**Supplied records**:
----------

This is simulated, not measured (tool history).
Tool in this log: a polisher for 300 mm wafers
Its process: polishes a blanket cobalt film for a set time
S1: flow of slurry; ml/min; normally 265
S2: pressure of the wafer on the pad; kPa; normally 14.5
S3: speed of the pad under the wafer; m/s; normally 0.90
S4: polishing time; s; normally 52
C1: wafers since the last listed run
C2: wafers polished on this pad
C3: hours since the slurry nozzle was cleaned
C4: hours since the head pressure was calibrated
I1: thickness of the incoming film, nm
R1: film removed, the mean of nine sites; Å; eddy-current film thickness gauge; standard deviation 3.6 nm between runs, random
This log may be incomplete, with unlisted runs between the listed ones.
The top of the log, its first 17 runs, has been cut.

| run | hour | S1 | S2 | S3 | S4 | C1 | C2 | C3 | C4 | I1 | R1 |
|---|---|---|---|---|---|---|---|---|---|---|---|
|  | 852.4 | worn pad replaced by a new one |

----------

Nothing above should be left out; write out every record exactly.

**Worked solution**:
This is simulated, not measured (tool history).
Tool in this log: a polisher for 300 mm wafers
Its process: polishes a blanket cobalt film for a set time
S1: flow of slurry; ml/min; normally 265
S2: pressure of the wafer on the pad; kPa; normally 14.5
S3: speed of the pad under the wafer; m/s; normally 0.90
S4: polishing time; s; normally 52
C1: wafers since the last listed run
C2: wafers polished on this pad
C3: hours since the slurry nozzle was cleaned
C4: hours since the head pressure was calibrated
I1: thickness of the incoming film, nm
R1: film removed, the mean of nine sites; Å; eddy-current film thickness gauge; standard deviation 3.6 nm between runs, random
This log may be incomplete, with unlisted runs between the listed ones.
The top of the log, its first 17 runs, has been cut.

| run | hour | S1 | S2 | S3 | S4 | C1 | C2 | C3 | C4 | I1 | R1 |
|---|---|---|---|---|---|---|---|---|---|---|---|
|  | 852.4 | worn pad replaced by a new one |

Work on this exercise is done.